Dataset extract section start
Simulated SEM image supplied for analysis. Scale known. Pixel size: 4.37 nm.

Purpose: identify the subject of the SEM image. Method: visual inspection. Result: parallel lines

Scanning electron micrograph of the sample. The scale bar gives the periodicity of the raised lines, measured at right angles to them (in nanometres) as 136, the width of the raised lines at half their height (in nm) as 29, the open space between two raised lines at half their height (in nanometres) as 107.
Dataset extract section end

**Activity**: This exercise calls for every record to be restated word for word.

**Result**:
Simulated SEM image supplied for analysis. Scale known. Pixel size: 4.37 nm.

Purpose: identify the subject of the SEM image. Method: visual inspection. Result: parallel lines

Scanning electron micrograph of the sample. The scale bar gives the periodicity of the raised lines, measured at right angles to them (in nanometres) as 136, the width of the raised lines at half their height (in nm) as 29, the open space between two raised lines at half their height (in nanometres) as 107.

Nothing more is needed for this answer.